══════════

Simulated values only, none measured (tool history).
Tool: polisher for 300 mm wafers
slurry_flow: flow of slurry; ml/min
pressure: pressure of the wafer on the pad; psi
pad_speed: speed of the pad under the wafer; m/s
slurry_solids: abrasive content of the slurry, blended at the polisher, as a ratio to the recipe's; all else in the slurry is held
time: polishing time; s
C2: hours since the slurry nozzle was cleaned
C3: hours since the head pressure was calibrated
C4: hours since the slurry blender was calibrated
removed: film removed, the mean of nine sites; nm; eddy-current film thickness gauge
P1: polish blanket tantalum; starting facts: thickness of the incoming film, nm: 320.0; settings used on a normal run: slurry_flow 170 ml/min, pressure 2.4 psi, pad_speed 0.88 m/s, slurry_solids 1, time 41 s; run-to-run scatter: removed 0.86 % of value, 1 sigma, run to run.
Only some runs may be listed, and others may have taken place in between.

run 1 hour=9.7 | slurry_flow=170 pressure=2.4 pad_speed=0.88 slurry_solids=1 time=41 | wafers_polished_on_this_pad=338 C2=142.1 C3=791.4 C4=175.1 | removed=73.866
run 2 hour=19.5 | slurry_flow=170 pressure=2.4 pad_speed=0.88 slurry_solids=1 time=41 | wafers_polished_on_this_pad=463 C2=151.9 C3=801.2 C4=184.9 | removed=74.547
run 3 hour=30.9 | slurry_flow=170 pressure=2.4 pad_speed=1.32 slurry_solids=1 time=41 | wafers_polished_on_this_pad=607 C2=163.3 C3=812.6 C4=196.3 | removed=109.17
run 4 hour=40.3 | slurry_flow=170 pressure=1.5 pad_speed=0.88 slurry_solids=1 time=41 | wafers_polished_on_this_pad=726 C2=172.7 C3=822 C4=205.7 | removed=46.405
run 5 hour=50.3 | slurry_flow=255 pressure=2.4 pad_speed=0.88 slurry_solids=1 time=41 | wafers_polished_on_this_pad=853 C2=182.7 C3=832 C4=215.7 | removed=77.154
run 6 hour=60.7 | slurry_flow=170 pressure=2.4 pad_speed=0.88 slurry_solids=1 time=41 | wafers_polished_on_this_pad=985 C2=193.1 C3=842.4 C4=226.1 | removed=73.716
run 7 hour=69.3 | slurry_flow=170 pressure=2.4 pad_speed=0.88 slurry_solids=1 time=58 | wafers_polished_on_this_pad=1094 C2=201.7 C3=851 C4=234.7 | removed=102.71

══════════

◆ Brief ◆
Look above for the line containing "run 4 hour=40.3" and the line containing "run 6 hour=60.7". Transcribe both, with the lines between them, exactly.

◆ Task solution ◆
run 4 hour=40.3 | slurry_flow=170 pressure=1.5 pad_speed=0.88 slurry_solids=1 time=41 | wafers_polished_on_this_pad=726 C2=172.7 C3=822 C4=205.7 | removed=46.405
run 5 hour=50.3 | slurry_flow=255 pressure=2.4 pad_speed=0.88 slurry_solids=1 time=41 | wafers_polished_on_this_pad=853 C2=182.7 C3=832 C4=215.7 | removed=77.154
run 6 hour=60.7 | slurry_flow=170 pressure=2.4 pad_speed=0.88 slurry_solids=1 time=41 | wafers_polished_on_this_pad=985 C2=193.1 C3=842.4 C4=226.1 | removed=73.716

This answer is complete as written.